- **Entries shown**:
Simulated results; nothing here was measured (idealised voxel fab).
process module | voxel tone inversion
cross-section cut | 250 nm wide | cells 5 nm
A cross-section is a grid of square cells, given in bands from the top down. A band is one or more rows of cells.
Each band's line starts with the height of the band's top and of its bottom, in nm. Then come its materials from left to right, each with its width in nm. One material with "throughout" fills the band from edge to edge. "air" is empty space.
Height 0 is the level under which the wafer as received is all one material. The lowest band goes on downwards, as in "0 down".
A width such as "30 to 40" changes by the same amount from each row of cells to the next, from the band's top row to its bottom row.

- **Work item**:
What is needed here is an exact copy of all the entries.

- **Problem solution**:
Simulated results; nothing here was measured (idealised voxel fab).
process module | voxel tone inversion
cross-section cut | 250 nm wide | cells 5 nm
A cross-section is a grid of square cells, given in bands from the top down. A band is one or more rows of cells.
Each band's line starts with the height of the band's top and of its bottom, in nm. Then come its materials from left to right, each with its width in nm. One material with "throughout" fills the band from edge to edge. "air" is empty space.
Height 0 is the level under which the wafer as received is all one material. The lowest band goes on downwards, as in "0 down".
A width such as "30 to 40" changes by the same amount from each row of cells to the next, from the band's top row to its bottom row.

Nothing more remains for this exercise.